● **WORK ORDER**
Copy the listing below line for line, starting at its first line and ending with the line that has "to measure: minimum" in it. Add nothing.

RECORDS SHOWN section start
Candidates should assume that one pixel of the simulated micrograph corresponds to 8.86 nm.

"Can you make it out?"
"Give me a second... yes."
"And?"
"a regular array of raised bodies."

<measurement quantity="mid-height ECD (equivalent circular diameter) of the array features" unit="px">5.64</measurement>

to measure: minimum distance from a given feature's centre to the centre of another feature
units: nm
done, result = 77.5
RECORDS SHOWN section end

● **ANSWER SECTION**
Candidates should assume that one pixel of the simulated micrograph corresponds to 8.86 nm.

"Can you make it out?"
"Give me a second... yes."
"And?"
"a regular array of raised bodies."

<measurement quantity="mid-height ECD (equivalent circular diameter) of the array features" unit="px">5.64</measurement>

to measure: minimum distance from a given feature's centre to the centre of another feature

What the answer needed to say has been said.